Work item - Look through the records below for the line with "In this image, the". Return that line and each one after it up to and including the line with "B: In the middle", exactly.

Source data -
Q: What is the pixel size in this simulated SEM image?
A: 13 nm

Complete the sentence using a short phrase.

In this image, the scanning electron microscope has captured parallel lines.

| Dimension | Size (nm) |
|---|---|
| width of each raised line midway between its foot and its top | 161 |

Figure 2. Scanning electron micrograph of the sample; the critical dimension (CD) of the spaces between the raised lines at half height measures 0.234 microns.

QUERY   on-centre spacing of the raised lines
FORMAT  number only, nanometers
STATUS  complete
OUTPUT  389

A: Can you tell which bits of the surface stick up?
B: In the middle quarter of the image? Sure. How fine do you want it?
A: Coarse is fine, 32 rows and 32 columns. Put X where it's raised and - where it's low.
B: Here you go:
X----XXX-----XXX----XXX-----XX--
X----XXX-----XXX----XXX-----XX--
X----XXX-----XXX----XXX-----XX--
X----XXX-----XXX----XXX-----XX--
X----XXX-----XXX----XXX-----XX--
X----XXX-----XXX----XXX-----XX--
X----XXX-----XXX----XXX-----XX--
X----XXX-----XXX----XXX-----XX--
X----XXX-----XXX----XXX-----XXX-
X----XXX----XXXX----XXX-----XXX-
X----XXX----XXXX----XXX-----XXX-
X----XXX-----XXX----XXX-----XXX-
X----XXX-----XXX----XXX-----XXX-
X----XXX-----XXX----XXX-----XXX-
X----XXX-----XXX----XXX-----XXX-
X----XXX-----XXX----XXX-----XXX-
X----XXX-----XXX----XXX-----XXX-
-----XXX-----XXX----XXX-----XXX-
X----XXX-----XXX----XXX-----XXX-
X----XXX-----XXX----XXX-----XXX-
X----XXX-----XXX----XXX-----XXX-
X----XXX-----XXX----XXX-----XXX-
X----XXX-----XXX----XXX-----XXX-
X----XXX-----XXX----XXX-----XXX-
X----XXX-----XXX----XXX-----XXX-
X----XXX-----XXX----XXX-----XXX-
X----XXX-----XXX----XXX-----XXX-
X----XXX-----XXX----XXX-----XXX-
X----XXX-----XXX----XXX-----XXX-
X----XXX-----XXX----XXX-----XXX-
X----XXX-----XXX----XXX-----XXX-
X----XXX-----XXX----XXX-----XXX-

Exercise output -
In this image, the scanning electron microscope has captured parallel lines.

| Dimension | Size (nm) |
|---|---|
| width of each raised line midway between its foot and its top | 161 |

Figure 2. Scanning electron micrograph of the sample; the critical dimension (CD) of the spaces between the raised lines at half height measures 0.234 microns.

QUERY   on-centre spacing of the raised lines
FORMAT  number only, nanometers
STATUS  complete
OUTPUT  389

A: Can you tell which bits of the surface stick up?
B: In the middle quarter of the image? Sure. How fine do you want it?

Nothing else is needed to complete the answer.